▸ **Supplied data**
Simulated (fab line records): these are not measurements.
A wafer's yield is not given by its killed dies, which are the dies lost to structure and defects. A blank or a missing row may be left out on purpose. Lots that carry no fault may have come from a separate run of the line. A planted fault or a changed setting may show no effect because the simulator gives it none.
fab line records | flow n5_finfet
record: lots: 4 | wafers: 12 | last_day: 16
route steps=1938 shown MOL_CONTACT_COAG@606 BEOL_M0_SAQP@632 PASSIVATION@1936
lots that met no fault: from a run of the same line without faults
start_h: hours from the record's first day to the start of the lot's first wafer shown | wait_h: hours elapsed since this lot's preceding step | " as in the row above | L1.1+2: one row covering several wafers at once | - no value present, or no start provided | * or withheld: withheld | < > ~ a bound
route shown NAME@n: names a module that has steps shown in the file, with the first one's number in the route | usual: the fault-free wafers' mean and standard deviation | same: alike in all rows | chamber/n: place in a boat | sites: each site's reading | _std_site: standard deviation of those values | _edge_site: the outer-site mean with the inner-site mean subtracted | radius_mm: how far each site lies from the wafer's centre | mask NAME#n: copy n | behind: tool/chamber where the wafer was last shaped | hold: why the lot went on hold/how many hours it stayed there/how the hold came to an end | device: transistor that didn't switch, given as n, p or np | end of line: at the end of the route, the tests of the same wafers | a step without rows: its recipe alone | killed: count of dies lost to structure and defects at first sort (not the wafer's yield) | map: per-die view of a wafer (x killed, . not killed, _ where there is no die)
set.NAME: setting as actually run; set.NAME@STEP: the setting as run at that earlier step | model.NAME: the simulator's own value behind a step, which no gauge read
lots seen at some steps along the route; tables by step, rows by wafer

▸ **Assigned task**
Would you please output every record again, exactly?

▸ **Task output**
Simulated (fab line records): these are not measurements.
A wafer's yield is not given by its killed dies, which are the dies lost to structure and defects. A blank or a missing row may be left out on purpose. Lots that carry no fault may have come from a separate run of the line. A planted fault or a changed setting may show no effect because the simulator gives it none.
fab line records | flow n5_finfet
record: lots: 4 | wafers: 12 | last_day: 16
route steps=1938 shown MOL_CONTACT_COAG@606 BEOL_M0_SAQP@632 PASSIVATION@1936
lots that met no fault: from a run of the same line without faults
start_h: hours from the record's first day to the start of the lot's first wafer shown | wait_h: hours elapsed since this lot's preceding step | " as in the row above | L1.1+2: one row covering several wafers at once | - no value present, or no start provided | * or withheld: withheld | < > ~ a bound
route shown NAME@n: names a module that has steps shown in the file, with the first one's number in the route | usual: the fault-free wafers' mean and standard deviation | same: alike in all rows | chamber/n: place in a boat | sites: each site's reading | _std_site: standard deviation of those values | _edge_site: the outer-site mean with the inner-site mean subtracted | radius_mm: how far each site lies from the wafer's centre | mask NAME#n: copy n | behind: tool/chamber where the wafer was last shaped | hold: why the lot went on hold/how many hours it stayed there/how the hold came to an end | device: transistor that didn't switch, given as n, p or np | end of line: at the end of the route, the tests of the same wafers | a step without rows: its recipe alone | killed: count of dies lost to structure and defects at first sort (not the wafer's yield) | map: per-die view of a wafer (x killed, . not killed, _ where there is no die)
set.NAME: setting as actually run; set.NAME@STEP: the setting as run at that earlier step | model.NAME: the simulator's own value behind a step, which no gauge read
lots seen at some steps along the route; tables by step, rows by wafer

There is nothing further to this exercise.